• **WORK INSTRUCTION**
A word-for-word copy of the listing that follows is required.

• **EXERCISE DATA**
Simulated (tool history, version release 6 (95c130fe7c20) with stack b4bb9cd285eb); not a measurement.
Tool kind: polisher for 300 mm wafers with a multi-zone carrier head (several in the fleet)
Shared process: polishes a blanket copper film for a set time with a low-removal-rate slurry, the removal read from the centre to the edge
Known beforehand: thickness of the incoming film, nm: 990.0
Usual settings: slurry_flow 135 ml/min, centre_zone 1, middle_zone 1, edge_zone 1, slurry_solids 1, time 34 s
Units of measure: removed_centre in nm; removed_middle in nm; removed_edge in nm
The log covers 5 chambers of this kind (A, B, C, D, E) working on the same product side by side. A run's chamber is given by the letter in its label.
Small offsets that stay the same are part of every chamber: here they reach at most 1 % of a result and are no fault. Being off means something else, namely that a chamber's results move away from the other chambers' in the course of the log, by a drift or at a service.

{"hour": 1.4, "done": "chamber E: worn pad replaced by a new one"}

• **ANSWER SPACE**
Simulated (tool history, version release 6 (95c130fe7c20) with stack b4bb9cd285eb); not a measurement.
Tool kind: polisher for 300 mm wafers with a multi-zone carrier head (several in the fleet)
Shared process: polishes a blanket copper film for a set time with a low-removal-rate slurry, the removal read from the centre to the edge
Known beforehand: thickness of the incoming film, nm: 990.0
Usual settings: slurry_flow 135 ml/min, centre_zone 1, middle_zone 1, edge_zone 1, slurry_solids 1, time 34 s
Units of measure: removed_centre in nm; removed_middle in nm; removed_edge in nm
The log covers 5 chambers of this kind (A, B, C, D, E) working on the same product side by side. A run's chamber is given by the letter in its label.
Small offsets that stay the same are part of every chamber: here they reach at most 1 % of a result and are no fault. Being off means something else, namely that a chamber's results move away from the other chambers' in the course of the log, by a drift or at a service.

{"hour": 1.4, "done": "chamber E: worn pad replaced by a new one"}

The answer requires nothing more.